• [Required action]: Write out the listing below word for word.

• [Extracted data]:
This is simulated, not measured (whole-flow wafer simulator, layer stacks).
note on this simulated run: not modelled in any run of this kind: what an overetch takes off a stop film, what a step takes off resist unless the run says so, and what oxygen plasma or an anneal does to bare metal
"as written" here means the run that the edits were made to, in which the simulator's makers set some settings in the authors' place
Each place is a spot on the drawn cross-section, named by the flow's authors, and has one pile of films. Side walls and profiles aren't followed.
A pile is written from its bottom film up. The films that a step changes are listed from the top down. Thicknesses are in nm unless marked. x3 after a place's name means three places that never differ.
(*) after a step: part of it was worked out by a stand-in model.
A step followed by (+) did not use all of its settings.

• [Written answer]:
This is simulated, not measured (whole-flow wafer simulator, layer stacks).
note on this simulated run: not modelled in any run of this kind: what an overetch takes off a stop film, what a step takes off resist unless the run says so, and what oxygen plasma or an anneal does to bare metal
"as written" here means the run that the edits were made to, in which the simulator's makers set some settings in the authors' place
Each place is a spot on the drawn cross-section, named by the flow's authors, and has one pile of films. Side walls and profiles aren't followed.
A pile is written from its bottom film up. The films that a step changes are listed from the top down. Thicknesses are in nm unless marked. x3 after a place's name means three places that never differ.
(*) after a step: part of it was worked out by a stand-in model.
A step followed by (+) did not use all of its settings.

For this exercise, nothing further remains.